**ACTION ITEM**.
Print, exactly as written, every line from the first line of the records below through the line containing "Usual recipe: bond_c", and nothing further.

**ENTRIES SHOWN**.
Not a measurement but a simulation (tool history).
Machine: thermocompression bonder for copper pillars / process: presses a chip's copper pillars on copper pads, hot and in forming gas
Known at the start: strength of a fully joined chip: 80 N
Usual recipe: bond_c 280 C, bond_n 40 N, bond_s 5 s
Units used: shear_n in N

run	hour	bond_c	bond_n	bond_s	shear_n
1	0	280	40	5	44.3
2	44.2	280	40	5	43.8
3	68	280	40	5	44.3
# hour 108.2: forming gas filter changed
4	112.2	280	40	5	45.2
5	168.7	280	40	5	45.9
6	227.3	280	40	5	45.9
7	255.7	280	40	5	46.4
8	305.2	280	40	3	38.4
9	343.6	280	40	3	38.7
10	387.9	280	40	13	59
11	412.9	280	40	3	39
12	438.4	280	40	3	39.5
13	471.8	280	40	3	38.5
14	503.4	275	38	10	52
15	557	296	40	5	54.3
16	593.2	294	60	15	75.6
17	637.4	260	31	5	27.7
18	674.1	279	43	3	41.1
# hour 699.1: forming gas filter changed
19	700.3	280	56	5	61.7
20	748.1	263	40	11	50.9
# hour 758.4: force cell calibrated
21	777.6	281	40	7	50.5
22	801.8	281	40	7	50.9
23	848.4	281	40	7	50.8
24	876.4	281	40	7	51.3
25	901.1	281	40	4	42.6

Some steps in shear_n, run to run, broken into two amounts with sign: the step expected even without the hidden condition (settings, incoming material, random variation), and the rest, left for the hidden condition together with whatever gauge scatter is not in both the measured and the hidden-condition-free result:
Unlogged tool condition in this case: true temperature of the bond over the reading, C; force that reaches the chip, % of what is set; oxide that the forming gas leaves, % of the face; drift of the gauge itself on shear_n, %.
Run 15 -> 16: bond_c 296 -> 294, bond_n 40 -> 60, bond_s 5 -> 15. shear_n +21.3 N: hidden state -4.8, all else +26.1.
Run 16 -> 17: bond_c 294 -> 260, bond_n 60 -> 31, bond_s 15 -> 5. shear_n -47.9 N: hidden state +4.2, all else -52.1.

**SOLUTION**.
Not a measurement but a simulation (tool history).
Machine: thermocompression bonder for copper pillars / process: presses a chip's copper pillars on copper pads, hot and in forming gas
Known at the start: strength of a fully joined chip: 80 N
Usual recipe: bond_c 280 C, bond_n 40 N, bond_s 5 s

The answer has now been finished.